## Work order
Would you please copy the part of the material below that opens with the line containing "SIGNATURES (averages over the wafers above)" and closes with the line containing "within a chamber"? Copy it exactly, and only it.

== Supplied records

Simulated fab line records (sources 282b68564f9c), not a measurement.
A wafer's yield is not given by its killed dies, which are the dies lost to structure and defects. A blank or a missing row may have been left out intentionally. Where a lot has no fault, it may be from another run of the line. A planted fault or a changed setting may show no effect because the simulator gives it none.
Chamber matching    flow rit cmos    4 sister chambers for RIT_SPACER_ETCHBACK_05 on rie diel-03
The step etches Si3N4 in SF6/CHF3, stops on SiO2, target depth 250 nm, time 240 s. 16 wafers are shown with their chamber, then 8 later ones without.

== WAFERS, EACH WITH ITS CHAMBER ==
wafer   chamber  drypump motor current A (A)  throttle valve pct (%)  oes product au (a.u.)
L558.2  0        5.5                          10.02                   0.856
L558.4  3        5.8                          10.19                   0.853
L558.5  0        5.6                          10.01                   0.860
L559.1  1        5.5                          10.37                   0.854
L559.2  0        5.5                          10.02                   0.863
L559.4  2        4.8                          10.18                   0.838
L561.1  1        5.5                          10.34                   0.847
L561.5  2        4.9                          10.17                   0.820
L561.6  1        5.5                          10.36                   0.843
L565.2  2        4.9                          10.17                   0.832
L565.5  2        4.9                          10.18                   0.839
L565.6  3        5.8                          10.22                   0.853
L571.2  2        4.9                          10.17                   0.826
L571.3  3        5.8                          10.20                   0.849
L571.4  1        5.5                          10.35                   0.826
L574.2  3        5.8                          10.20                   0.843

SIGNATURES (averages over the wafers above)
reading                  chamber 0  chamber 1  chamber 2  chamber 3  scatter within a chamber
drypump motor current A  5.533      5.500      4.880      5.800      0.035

====

## Answer section
SIGNATURES (averages over the wafers above)
reading                  chamber 0  chamber 1  chamber 2  chamber 3  scatter within a chamber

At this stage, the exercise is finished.